Task item: Every line from the first in the listing below to the line containing "Your team's answer: holes" is to be repeated exactly, and no line past it.

Records provided:
________________________________________
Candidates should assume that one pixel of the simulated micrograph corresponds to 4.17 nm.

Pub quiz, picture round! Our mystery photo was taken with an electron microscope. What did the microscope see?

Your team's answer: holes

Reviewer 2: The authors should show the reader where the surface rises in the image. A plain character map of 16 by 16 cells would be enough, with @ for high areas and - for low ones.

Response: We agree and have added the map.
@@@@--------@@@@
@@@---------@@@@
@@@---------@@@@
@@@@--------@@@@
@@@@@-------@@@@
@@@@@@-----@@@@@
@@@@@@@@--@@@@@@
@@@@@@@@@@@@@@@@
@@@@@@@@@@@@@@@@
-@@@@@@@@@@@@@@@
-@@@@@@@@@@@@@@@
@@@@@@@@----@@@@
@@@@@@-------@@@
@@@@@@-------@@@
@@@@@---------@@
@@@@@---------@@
________________________________________

Exercise answer:
Candidates should assume that one pixel of the simulated micrograph corresponds to 4.17 nm.

Pub quiz, picture round! Our mystery photo was taken with an electron microscope. What did the microscope see?

Your team's answer: holes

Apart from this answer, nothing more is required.